BRIEF: Only the lines from the beginning of the data below through the line that contains "Chiller that holds" should be repeated, exactly as written.

LISTED RECORDS:
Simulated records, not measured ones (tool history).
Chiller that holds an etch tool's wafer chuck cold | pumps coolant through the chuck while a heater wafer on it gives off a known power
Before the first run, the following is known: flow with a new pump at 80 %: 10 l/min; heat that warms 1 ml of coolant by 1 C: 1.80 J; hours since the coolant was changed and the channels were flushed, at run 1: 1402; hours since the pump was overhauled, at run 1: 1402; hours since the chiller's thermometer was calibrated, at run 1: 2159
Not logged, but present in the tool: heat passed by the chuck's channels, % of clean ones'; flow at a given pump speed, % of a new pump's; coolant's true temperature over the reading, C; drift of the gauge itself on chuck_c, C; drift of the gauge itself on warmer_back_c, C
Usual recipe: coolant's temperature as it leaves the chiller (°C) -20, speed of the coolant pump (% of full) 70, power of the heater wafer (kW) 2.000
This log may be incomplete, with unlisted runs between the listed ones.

WRITTEN RESPONSE:
Simulated records, not measured ones (tool history).
Chiller that holds an etch tool's wafer chuck cold | pumps coolant through the chuck while a heater wafer on it gives off a known power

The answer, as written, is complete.